-------- INFORMATION GIVEN --------

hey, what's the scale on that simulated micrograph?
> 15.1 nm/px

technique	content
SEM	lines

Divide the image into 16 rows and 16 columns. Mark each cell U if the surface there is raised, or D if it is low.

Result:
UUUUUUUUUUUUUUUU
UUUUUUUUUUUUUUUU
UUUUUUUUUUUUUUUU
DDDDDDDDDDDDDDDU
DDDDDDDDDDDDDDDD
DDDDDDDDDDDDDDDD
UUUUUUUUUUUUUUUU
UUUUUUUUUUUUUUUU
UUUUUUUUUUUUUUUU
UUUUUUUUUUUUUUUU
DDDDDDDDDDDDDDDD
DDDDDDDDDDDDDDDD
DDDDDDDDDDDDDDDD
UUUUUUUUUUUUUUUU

--------

- _BRIEF_:
An exact, complete copy of the records is the expected answer.

- _ANSWER AREA_:
hey, what's the scale on that simulated micrograph?
> 15.1 nm/px

technique	content
SEM	lines

Divide the image into 16 rows and 16 columns. Mark each cell U if the surface there is raised, or D if it is low.

Result:
UUUUUUUUUUUUUUUU
UUUUUUUUUUUUUUUU
UUUUUUUUUUUUUUUU
DDDDDDDDDDDDDDDU
DDDDDDDDDDDDDDDD
DDDDDDDDDDDDDDDD
UUUUUUUUUUUUUUUU
UUUUUUUUUUUUUUUU
UUUUUUUUUUUUUUUU
UUUUUUUUUUUUUUUU
DDDDDDDDDDDDDDDD
DDDDDDDDDDDDDDDD
DDDDDDDDDDDDDDDD
UUUUUUUUUUUUUUUU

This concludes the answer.